*REQUIRED ACTION*
Return all of the records exactly.

*DATA EXCERPTS*
----------
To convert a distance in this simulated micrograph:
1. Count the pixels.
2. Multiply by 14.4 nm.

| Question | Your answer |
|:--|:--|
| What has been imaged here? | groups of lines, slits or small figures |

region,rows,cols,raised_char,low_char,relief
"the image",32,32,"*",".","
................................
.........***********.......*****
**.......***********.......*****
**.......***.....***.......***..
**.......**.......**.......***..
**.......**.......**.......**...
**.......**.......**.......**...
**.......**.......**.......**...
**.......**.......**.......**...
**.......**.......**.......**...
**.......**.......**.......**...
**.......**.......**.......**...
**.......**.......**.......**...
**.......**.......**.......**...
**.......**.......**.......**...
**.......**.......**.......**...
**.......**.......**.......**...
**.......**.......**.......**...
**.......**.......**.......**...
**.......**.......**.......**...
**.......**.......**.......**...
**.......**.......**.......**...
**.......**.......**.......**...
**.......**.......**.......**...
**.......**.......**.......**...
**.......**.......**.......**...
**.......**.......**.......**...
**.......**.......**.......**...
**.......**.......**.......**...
----------

*WRITTEN ANSWER*
To convert a distance in this simulated micrograph:
1. Count the pixels.
2. Multiply by 14.4 nm.

| Question | Your answer |
|:--|:--|
| What has been imaged here? | groups of lines, slits or small figures |

region,rows,cols,raised_char,low_char,relief
"the image",32,32,"*",".","
................................
.........***********.......*****
**.......***********.......*****
**.......***.....***.......***..
**.......**.......**.......***..
**.......**.......**.......**...
**.......**.......**.......**...
**.......**.......**.......**...
**.......**.......**.......**...
**.......**.......**.......**...
**.......**.......**.......**...
**.......**.......**.......**...
**.......**.......**.......**...
**.......**.......**.......**...
**.......**.......**.......**...
**.......**.......**.......**...
**.......**.......**.......**...
**.......**.......**.......**...
**.......**.......**.......**...
**.......**.......**.......**...
**.......**.......**.......**...
**.......**.......**.......**...
**.......**.......**.......**...
**.......**.......**.......**...
**.......**.......**.......**...
**.......**.......**.......**...
**.......**.......**.......**...
**.......**.......**.......**...
**.......**.......**.......**...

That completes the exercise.